Data excerpts

******************************

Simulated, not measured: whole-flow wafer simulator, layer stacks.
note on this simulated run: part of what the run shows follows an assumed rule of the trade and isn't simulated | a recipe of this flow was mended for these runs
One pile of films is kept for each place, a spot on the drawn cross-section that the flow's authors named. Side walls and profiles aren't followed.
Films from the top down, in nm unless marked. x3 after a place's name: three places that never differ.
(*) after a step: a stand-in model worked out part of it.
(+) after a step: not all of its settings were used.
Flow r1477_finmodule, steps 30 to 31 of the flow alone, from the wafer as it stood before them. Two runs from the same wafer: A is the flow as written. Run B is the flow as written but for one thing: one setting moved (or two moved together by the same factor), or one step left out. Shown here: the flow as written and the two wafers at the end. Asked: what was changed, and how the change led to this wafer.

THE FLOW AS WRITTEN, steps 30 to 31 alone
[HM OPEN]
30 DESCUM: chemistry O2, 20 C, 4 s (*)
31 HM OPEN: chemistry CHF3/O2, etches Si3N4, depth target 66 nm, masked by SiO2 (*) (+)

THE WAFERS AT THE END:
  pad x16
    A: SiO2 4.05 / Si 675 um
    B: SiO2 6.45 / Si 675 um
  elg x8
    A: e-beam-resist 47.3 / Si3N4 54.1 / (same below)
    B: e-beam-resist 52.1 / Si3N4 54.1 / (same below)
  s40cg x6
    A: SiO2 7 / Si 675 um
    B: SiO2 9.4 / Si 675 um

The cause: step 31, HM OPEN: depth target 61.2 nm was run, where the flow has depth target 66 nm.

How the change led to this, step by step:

******************************

Work task
The records above must be retyped in full, exactly.

Task output
Simulated, not measured: whole-flow wafer simulator, layer stacks.
note on this simulated run: part of what the run shows follows an assumed rule of the trade and isn't simulated | a recipe of this flow was mended for these runs
One pile of films is kept for each place, a spot on the drawn cross-section that the flow's authors named. Side walls and profiles aren't followed.
Films from the top down, in nm unless marked. x3 after a place's name: three places that never differ.
(*) after a step: a stand-in model worked out part of it.
(+) after a step: not all of its settings were used.
Flow r1477_finmodule, steps 30 to 31 of the flow alone, from the wafer as it stood before them. Two runs from the same wafer: A is the flow as written. Run B is the flow as written but for one thing: one setting moved (or two moved together by the same factor), or one step left out. Shown here: the flow as written and the two wafers at the end. Asked: what was changed, and how the change led to this wafer.

THE FLOW AS WRITTEN, steps 30 to 31 alone
[HM OPEN]
30 DESCUM: chemistry O2, 20 C, 4 s (*)
31 HM OPEN: chemistry CHF3/O2, etches Si3N4, depth target 66 nm, masked by SiO2 (*) (+)

THE WAFERS AT THE END:
  pad x16
    A: SiO2 4.05 / Si 675 um
    B: SiO2 6.45 / Si 675 um
  elg x8
    A: e-beam-resist 47.3 / Si3N4 54.1 / (same below)
    B: e-beam-resist 52.1 / Si3N4 54.1 / (same below)
  s40cg x6
    A: SiO2 7 / Si 675 um
    B: SiO2 9.4 / Si 675 um

The cause: step 31, HM OPEN: depth target 61.2 nm was run, where the flow has depth target 66 nm.

How the change led to this, step by step:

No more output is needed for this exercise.